• **ENTRIES SHOWN**:
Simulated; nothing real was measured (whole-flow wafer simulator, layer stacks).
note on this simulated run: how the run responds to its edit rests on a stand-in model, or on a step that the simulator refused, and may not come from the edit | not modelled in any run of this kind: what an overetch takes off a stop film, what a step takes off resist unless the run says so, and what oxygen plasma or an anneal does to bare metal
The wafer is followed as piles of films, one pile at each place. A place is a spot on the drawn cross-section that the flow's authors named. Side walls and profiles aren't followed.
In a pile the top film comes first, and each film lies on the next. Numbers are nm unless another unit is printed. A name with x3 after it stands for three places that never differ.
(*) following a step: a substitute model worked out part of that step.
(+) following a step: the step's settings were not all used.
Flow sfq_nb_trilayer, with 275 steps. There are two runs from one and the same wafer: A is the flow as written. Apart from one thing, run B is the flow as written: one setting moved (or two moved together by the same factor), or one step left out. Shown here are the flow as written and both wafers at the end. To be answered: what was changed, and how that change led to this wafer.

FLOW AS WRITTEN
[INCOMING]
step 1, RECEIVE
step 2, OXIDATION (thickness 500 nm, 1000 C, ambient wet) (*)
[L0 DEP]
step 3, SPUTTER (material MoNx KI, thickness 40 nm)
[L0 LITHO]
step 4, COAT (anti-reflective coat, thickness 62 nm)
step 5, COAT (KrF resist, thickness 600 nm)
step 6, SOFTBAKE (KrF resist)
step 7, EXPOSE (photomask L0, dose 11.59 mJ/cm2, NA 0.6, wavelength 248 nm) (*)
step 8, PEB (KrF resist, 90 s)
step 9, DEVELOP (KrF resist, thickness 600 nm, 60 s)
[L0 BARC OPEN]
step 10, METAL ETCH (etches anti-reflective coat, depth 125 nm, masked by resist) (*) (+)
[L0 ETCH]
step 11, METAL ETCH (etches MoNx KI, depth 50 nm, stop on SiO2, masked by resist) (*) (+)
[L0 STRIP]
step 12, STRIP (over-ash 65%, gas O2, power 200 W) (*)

• **REQUIRED ACTION**:
Only the lines above from the one with "step 1, RECEIVE" through the one with "step 8, PEB (KrF resist, 90 s)" should be duplicated, character for character.

• **TASK RESULT**:
step 1, RECEIVE
step 2, OXIDATION (thickness 500 nm, 1000 C, ambient wet) (*)
[L0 DEP]
step 3, SPUTTER (material MoNx KI, thickness 40 nm)
[L0 LITHO]
step 4, COAT (anti-reflective coat, thickness 62 nm)
step 5, COAT (KrF resist, thickness 600 nm)
step 6, SOFTBAKE (KrF resist)
step 7, EXPOSE (photomask L0, dose 11.59 mJ/cm2, NA 0.6, wavelength 248 nm) (*)
step 8, PEB (KrF resist, 90 s)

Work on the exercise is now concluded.